Work request> Go through the entries below from the first line and transcribe each one exactly, ending with the line that contains "note on this".

[Information given — start]
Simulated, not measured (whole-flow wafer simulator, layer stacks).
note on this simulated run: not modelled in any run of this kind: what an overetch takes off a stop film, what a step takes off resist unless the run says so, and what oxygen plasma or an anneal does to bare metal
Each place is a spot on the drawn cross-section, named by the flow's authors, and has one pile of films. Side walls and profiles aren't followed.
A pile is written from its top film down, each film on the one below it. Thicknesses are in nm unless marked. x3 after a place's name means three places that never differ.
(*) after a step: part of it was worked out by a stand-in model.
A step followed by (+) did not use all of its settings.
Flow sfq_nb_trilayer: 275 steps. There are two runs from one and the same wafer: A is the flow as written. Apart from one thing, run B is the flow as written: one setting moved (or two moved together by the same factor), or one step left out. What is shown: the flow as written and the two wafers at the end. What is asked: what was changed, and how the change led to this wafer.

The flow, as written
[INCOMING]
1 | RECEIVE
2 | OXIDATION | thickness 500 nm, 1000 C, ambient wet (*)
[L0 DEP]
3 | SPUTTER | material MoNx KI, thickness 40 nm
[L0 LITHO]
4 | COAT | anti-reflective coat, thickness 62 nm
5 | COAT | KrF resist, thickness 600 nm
[Information given — finish]

Exercise result>
Simulated, not measured (whole-flow wafer simulator, layer stacks).
note on this simulated run: not modelled in any run of this kind: what an overetch takes off a stop film, what a step takes off resist unless the run says so, and what oxygen plasma or an anneal does to bare metal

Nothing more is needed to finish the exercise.